* Supplied records *

+++++

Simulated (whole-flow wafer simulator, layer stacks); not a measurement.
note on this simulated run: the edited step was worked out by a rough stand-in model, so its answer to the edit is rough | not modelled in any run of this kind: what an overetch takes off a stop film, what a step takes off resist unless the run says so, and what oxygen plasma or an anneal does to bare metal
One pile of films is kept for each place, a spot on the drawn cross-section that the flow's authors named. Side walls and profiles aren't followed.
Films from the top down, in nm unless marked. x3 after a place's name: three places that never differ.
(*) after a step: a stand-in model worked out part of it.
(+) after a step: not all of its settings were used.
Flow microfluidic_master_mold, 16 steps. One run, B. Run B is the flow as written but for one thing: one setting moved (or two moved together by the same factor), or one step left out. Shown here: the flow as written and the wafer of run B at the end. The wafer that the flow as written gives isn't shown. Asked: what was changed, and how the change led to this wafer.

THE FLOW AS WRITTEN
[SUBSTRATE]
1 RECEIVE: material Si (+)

+++++

* Requirement *
Scan the lines above for "One pile of" and for "Films from the". Repeat exactly the line holding each of them and every line in between.

* Your solution *
One pile of films is kept for each place, a spot on the drawn cross-section that the flow's authors named. Side walls and profiles aren't followed.
Films from the top down, in nm unless marked. x3 after a place's name: three places that never differ.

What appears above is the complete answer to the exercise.